Only one span of the listing below is wanted: the lines from the one with "S3: pressure of" through the one with "R1: film removed", reproduced exactly, both ends kept.

Given records:
§ §

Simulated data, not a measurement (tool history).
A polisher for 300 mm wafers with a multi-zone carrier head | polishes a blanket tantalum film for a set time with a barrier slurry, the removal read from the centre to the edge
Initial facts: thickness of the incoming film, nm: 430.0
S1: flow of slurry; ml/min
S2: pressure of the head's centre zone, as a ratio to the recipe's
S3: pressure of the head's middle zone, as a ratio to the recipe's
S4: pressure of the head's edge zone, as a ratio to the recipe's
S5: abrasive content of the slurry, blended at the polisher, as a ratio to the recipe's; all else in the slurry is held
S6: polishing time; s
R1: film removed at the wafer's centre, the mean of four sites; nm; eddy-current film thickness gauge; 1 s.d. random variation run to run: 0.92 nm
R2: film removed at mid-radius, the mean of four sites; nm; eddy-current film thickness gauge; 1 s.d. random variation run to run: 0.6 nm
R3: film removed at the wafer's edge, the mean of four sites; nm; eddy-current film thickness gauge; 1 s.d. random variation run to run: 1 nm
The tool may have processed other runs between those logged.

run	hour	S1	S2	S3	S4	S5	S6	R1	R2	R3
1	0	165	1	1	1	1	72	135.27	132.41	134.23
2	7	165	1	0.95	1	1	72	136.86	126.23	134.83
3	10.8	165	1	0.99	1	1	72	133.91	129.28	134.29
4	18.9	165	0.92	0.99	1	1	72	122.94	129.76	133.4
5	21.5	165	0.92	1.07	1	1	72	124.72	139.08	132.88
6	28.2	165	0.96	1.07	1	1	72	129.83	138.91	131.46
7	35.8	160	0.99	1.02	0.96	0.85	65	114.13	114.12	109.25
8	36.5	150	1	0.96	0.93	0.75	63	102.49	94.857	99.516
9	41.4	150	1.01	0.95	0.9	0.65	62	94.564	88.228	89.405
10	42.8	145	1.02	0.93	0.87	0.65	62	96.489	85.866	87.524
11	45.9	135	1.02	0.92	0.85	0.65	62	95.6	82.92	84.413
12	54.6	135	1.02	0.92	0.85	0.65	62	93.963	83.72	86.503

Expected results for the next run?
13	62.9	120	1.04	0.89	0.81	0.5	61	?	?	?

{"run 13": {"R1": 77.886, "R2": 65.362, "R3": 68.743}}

§ §

Task result:
S3: pressure of the head's middle zone, as a ratio to the recipe's
S4: pressure of the head's edge zone, as a ratio to the recipe's
S5: abrasive content of the slurry, blended at the polisher, as a ratio to the recipe's; all else in the slurry is held
S6: polishing time; s
R1: film removed at the wafer's centre, the mean of four sites; nm; eddy-current film thickness gauge; 1 s.d. random variation run to run: 0.92 nm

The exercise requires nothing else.